::: Data under study :::

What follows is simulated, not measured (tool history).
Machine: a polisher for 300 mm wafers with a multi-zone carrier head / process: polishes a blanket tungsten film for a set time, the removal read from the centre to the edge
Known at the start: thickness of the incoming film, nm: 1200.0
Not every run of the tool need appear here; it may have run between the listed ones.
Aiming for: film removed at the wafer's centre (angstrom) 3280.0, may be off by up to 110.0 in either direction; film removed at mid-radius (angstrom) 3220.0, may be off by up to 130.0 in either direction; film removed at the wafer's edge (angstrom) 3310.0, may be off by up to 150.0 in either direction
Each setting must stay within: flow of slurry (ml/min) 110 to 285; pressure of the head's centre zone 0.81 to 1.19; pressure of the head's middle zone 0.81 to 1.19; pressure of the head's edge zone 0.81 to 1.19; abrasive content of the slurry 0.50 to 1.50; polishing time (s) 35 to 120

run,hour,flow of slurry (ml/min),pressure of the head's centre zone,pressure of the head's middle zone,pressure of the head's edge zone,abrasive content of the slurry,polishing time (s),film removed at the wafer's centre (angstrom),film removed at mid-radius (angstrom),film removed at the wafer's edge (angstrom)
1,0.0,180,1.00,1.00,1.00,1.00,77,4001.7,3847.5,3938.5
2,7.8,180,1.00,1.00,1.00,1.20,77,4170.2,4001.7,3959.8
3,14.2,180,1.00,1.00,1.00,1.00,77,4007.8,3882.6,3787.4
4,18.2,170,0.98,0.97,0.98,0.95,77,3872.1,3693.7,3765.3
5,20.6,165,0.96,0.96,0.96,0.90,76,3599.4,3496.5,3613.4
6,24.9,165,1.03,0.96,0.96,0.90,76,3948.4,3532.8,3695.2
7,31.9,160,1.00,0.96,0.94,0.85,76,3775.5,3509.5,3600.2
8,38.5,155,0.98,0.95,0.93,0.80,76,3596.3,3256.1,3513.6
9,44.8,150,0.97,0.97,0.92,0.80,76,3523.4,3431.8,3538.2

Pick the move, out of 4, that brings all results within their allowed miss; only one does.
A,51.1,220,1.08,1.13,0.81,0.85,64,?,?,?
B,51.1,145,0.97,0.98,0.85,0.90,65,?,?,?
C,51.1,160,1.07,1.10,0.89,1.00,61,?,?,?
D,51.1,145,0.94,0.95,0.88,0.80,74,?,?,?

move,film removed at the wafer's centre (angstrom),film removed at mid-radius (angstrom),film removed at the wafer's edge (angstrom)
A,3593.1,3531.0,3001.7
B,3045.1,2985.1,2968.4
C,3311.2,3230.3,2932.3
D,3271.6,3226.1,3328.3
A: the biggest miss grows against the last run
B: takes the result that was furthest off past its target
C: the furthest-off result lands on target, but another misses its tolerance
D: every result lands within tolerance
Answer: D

:::

Go through the material above and output exactly the lines from the one containing "9,44.8,150,0.97,0.97,0.92,0.80,76,3523.4,3431.8,3538.2" through the one containing "D: every result lands within tolerance".

--- Response ---
9,44.8,150,0.97,0.97,0.92,0.80,76,3523.4,3431.8,3538.2

Pick the move, out of 4, that brings all results within their allowed miss; only one does.
A,51.1,220,1.08,1.13,0.81,0.85,64,?,?,?
B,51.1,145,0.97,0.98,0.85,0.90,65,?,?,?
C,51.1,160,1.07,1.10,0.89,1.00,61,?,?,?
D,51.1,145,0.94,0.95,0.88,0.80,74,?,?,?

move,film removed at the wafer's centre (angstrom),film removed at mid-radius (angstrom),film removed at the wafer's edge (angstrom)
A,3593.1,3531.0,3001.7
B,3045.1,2985.1,2968.4
C,3311.2,3230.3,2932.3
D,3271.6,3226.1,3328.3
A: the biggest miss grows against the last run
B: takes the result that was furthest off past its target
C: the furthest-off result lands on target, but another misses its tolerance
D: every result lands within tolerance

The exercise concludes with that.